Source data
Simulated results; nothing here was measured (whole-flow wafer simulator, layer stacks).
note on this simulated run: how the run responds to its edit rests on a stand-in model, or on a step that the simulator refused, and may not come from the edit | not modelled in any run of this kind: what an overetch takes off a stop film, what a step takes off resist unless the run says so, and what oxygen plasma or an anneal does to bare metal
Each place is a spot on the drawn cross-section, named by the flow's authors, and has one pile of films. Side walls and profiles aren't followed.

Brief
Transcribe each line of the material without any alteration.

Result
Simulated results; nothing here was measured (whole-flow wafer simulator, layer stacks).
note on this simulated run: how the run responds to its edit rests on a stand-in model, or on a step that the simulator refused, and may not come from the edit | not modelled in any run of this kind: what an overetch takes off a stop film, what a step takes off resist unless the run says so, and what oxygen plasma or an anneal does to bare metal
Each place is a spot on the drawn cross-section, named by the flow's authors, and has one pile of films. Side walls and profiles aren't followed.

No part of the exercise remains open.